● **Data for review**:
───

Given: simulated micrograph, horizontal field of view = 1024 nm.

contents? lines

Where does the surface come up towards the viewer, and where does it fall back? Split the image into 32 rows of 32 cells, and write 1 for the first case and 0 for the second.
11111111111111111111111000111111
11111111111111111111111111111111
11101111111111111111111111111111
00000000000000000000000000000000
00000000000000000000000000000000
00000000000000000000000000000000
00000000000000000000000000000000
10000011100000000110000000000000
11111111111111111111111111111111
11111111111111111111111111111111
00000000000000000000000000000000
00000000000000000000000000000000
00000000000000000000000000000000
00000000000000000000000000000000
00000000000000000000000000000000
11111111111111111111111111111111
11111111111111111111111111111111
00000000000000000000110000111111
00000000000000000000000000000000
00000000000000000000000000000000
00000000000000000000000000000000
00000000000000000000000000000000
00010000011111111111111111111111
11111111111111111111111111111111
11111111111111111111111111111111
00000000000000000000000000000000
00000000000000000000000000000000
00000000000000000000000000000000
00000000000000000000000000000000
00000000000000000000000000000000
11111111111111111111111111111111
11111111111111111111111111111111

───

Would you please reproduce all of the lines above exactly?

Given: simulated micrograph, horizontal field of view = 1024 nm.

contents? lines

Where does the surface come up towards the viewer, and where does it fall back? Split the image into 32 rows of 32 cells, and write 1 for the first case and 0 for the second.
11111111111111111111111000111111
11111111111111111111111111111111
11101111111111111111111111111111
00000000000000000000000000000000
00000000000000000000000000000000
00000000000000000000000000000000
00000000000000000000000000000000
10000011100000000110000000000000
11111111111111111111111111111111
11111111111111111111111111111111
00000000000000000000000000000000
00000000000000000000000000000000
00000000000000000000000000000000
00000000000000000000000000000000
00000000000000000000000000000000
11111111111111111111111111111111
11111111111111111111111111111111
00000000000000000000110000111111
00000000000000000000000000000000
00000000000000000000000000000000
00000000000000000000000000000000
00000000000000000000000000000000
00010000011111111111111111111111
11111111111111111111111111111111
11111111111111111111111111111111
00000000000000000000000000000000
00000000000000000000000000000000
00000000000000000000000000000000
00000000000000000000000000000000
00000000000000000000000000000000
11111111111111111111111111111111
11111111111111111111111111111111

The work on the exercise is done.